In this exercise, restate the listing word for word.

_Dataset records:_
__________________________________________________

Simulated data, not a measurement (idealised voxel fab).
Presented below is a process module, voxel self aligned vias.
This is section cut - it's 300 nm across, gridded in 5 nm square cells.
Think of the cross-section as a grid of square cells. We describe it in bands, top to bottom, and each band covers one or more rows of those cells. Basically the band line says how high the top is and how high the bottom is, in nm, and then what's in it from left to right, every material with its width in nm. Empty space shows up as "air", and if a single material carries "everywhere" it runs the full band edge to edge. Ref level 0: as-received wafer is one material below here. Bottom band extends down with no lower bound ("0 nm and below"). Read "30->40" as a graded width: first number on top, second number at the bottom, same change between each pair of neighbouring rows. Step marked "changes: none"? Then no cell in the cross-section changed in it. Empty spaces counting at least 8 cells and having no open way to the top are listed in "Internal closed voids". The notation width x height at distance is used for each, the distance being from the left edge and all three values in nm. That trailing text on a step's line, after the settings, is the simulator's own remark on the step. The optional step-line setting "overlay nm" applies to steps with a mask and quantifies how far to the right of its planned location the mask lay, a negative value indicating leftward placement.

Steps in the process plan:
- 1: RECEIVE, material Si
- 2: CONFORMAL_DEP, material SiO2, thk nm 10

__________________________________________________

_Task answer:_
Simulated data, not a measurement (idealised voxel fab).
Presented below is a process module, voxel self aligned vias.
This is section cut - it's 300 nm across, gridded in 5 nm square cells.
Think of the cross-section as a grid of square cells. We describe it in bands, top to bottom, and each band covers one or more rows of those cells. Basically the band line says how high the top is and how high the bottom is, in nm, and then what's in it from left to right, every material with its width in nm. Empty space shows up as "air", and if a single material carries "everywhere" it runs the full band edge to edge. Ref level 0: as-received wafer is one material below here. Bottom band extends down with no lower bound ("0 nm and below"). Read "30->40" as a graded width: first number on top, second number at the bottom, same change between each pair of neighbouring rows. Step marked "changes: none"? Then no cell in the cross-section changed in it. Empty spaces counting at least 8 cells and having no open way to the top are listed in "Internal closed voids". The notation width x height at distance is used for each, the distance being from the left edge and all three values in nm. That trailing text on a step's line, after the settings, is the simulator's own remark on the step. The optional step-line setting "overlay nm" applies to steps with a mask and quantifies how far to the right of its planned location the mask lay, a negative value indicating leftward placement.

Steps in the process plan:
- 1: RECEIVE, material Si
- 2: CONFORMAL_DEP, material SiO2, thk nm 10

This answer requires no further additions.